==================================================

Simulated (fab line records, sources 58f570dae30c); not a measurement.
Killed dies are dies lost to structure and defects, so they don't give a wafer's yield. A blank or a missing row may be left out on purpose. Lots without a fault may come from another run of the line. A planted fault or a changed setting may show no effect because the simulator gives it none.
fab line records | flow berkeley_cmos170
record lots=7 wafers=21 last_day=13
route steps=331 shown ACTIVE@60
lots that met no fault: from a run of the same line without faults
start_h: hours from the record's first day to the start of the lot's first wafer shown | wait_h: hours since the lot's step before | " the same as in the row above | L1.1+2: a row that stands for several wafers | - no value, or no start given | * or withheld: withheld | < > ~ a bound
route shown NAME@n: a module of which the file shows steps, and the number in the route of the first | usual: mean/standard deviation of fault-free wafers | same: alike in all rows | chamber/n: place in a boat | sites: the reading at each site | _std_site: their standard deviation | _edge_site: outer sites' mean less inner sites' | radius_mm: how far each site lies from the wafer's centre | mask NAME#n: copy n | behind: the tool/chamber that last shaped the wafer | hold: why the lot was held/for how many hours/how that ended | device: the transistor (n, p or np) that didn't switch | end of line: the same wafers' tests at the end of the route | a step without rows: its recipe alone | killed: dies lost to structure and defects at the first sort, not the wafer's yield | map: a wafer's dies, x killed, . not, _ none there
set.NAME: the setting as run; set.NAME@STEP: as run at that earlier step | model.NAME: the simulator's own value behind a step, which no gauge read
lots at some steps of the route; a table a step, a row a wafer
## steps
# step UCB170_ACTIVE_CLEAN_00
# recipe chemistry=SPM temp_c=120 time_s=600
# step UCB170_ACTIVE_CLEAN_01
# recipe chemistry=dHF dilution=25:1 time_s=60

==================================================

### ASSIGNMENT
What you give back should be the full listing, copied exactly.

### RESPONSE BOX
Simulated (fab line records, sources 58f570dae30c); not a measurement.
Killed dies are dies lost to structure and defects, so they don't give a wafer's yield. A blank or a missing row may be left out on purpose. Lots without a fault may come from another run of the line. A planted fault or a changed setting may show no effect because the simulator gives it none.
fab line records | flow berkeley_cmos170
record lots=7 wafers=21 last_day=13
route steps=331 shown ACTIVE@60
lots that met no fault: from a run of the same line without faults
start_h: hours from the record's first day to the start of the lot's first wafer shown | wait_h: hours since the lot's step before | " the same as in the row above | L1.1+2: a row that stands for several wafers | - no value, or no start given | * or withheld: withheld | < > ~ a bound
route shown NAME@n: a module of which the file shows steps, and the number in the route of the first | usual: mean/standard deviation of fault-free wafers | same: alike in all rows | chamber/n: place in a boat | sites: the reading at each site | _std_site: their standard deviation | _edge_site: outer sites' mean less inner sites' | radius_mm: how far each site lies from the wafer's centre | mask NAME#n: copy n | behind: the tool/chamber that last shaped the wafer | hold: why the lot was held/for how many hours/how that ended | device: the transistor (n, p or np) that didn't switch | end of line: the same wafers' tests at the end of the route | a step without rows: its recipe alone | killed: dies lost to structure and defects at the first sort, not the wafer's yield | map: a wafer's dies, x killed, . not, _ none there
set.NAME: the setting as run; set.NAME@STEP: as run at that earlier step | model.NAME: the simulator's own value behind a step, which no gauge read
lots at some steps of the route; a table a step, a row a wafer
## steps
# step UCB170_ACTIVE_CLEAN_00
# recipe chemistry=SPM temp_c=120 time_s=600
# step UCB170_ACTIVE_CLEAN_01
# recipe chemistry=dHF dilution=25:1 time_s=60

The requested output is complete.